> [Exercise]: Without skipping anything, write out each record below exactly.

** Record excerpts follows **

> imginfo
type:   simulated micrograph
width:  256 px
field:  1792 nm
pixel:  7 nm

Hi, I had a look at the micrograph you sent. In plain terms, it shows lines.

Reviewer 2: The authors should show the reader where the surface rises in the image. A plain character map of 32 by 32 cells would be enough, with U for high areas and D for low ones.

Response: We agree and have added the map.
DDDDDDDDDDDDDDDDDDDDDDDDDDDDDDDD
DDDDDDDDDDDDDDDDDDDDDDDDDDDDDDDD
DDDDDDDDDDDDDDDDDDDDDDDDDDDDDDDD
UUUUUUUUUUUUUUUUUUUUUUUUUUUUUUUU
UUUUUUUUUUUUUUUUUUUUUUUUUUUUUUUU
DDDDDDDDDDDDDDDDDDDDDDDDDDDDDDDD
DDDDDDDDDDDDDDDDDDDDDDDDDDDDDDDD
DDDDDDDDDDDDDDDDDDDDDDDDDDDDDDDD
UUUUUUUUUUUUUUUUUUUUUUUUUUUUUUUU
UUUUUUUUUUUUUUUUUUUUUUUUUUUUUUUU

** End of Record excerpts **

> [Answer space]:
> imginfo
type:   simulated micrograph
width:  256 px
field:  1792 nm
pixel:  7 nm

Hi, I had a look at the micrograph you sent. In plain terms, it shows lines.

Reviewer 2: The authors should show the reader where the surface rises in the image. A plain character map of 32 by 32 cells would be enough, with U for high areas and D for low ones.

Response: We agree and have added the map.
DDDDDDDDDDDDDDDDDDDDDDDDDDDDDDDD
DDDDDDDDDDDDDDDDDDDDDDDDDDDDDDDD
DDDDDDDDDDDDDDDDDDDDDDDDDDDDDDDD
UUUUUUUUUUUUUUUUUUUUUUUUUUUUUUUU
UUUUUUUUUUUUUUUUUUUUUUUUUUUUUUUU
DDDDDDDDDDDDDDDDDDDDDDDDDDDDDDDD
DDDDDDDDDDDDDDDDDDDDDDDDDDDDDDDD
DDDDDDDDDDDDDDDDDDDDDDDDDDDDDDDD
UUUUUUUUUUUUUUUUUUUUUUUUUUUUUUUU
UUUUUUUUUUUUUUUUUUUUUUUUUUUUUUUU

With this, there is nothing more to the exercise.